### WORK TASK
What you return must be an exact copy of the lines in the listing below between the line holding "Name of the" and the line holding "Heights from 0", inclusive, and nothing more.

⟨

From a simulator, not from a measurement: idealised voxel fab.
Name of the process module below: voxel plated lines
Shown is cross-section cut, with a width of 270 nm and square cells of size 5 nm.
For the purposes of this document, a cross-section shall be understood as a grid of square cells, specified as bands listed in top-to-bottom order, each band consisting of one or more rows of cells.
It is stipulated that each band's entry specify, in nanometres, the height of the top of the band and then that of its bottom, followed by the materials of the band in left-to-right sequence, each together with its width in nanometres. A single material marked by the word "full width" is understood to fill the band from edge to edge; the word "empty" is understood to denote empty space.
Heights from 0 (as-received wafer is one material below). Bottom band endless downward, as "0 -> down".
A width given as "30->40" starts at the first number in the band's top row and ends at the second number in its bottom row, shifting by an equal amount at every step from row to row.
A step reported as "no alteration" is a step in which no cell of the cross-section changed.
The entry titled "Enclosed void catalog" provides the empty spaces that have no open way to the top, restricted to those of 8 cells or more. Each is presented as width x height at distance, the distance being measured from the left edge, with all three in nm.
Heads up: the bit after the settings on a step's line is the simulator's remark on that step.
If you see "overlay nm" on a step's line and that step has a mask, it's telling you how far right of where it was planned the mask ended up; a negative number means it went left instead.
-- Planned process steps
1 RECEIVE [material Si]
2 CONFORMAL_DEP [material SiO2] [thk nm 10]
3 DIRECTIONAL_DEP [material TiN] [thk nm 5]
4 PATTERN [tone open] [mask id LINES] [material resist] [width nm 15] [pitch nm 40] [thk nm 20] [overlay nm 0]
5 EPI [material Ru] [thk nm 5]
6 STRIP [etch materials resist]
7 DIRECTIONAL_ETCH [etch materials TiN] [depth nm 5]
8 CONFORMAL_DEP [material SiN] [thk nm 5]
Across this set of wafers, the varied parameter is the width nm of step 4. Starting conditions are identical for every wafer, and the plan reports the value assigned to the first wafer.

⟩

### WRITTEN SOLUTION
Name of the process module below: voxel plated lines
Shown is cross-section cut, with a width of 270 nm and square cells of size 5 nm.
For the purposes of this document, a cross-section shall be understood as a grid of square cells, specified as bands listed in top-to-bottom order, each band consisting of one or more rows of cells.
It is stipulated that each band's entry specify, in nanometres, the height of the top of the band and then that of its bottom, followed by the materials of the band in left-to-right sequence, each together with its width in nanometres. A single material marked by the word "full width" is understood to fill the band from edge to edge; the word "empty" is understood to denote empty space.
Heights from 0 (as-received wafer is one material below). Bottom band endless downward, as "0 -> down".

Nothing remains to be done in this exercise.